- [EXERCISE]:
The full set of entries has to be output exactly.

○ ○ ○ ○ ○
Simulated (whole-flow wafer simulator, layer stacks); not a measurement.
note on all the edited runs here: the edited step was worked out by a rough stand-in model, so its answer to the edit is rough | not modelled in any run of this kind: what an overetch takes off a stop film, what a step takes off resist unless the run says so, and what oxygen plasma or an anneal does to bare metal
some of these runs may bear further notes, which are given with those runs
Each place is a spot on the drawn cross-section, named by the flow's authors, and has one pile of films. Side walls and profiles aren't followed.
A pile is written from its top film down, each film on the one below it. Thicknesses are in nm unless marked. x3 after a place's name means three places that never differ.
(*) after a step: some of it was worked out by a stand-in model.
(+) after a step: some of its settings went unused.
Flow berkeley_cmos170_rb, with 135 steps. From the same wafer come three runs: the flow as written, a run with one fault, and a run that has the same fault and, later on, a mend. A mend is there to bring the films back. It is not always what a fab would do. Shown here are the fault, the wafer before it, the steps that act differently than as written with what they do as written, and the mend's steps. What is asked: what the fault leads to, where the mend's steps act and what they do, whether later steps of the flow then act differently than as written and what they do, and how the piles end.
○ ○ ○ ○ ○

- [WRITTEN ANSWER]:
Simulated (whole-flow wafer simulator, layer stacks); not a measurement.
note on all the edited runs here: the edited step was worked out by a rough stand-in model, so its answer to the edit is rough | not modelled in any run of this kind: what an overetch takes off a stop film, what a step takes off resist unless the run says so, and what oxygen plasma or an anneal does to bare metal
some of these runs may bear further notes, which are given with those runs
Each place is a spot on the drawn cross-section, named by the flow's authors, and has one pile of films. Side walls and profiles aren't followed.
A pile is written from its top film down, each film on the one below it. Thicknesses are in nm unless marked. x3 after a place's name means three places that never differ.
(*) after a step: some of it was worked out by a stand-in model.
(+) after a step: some of its settings went unused.
Flow berkeley_cmos170_rb, with 135 steps. From the same wafer come three runs: the flow as written, a run with one fault, and a run that has the same fault and, later on, a mend. A mend is there to bring the films back. It is not always what a fab would do. Shown here are the fault, the wafer before it, the steps that act differently than as written with what they do as written, and the mend's steps. What is asked: what the fault leads to, where the mend's steps act and what they do, whether later steps of the flow then act differently than as written and what they do, and how the piles end.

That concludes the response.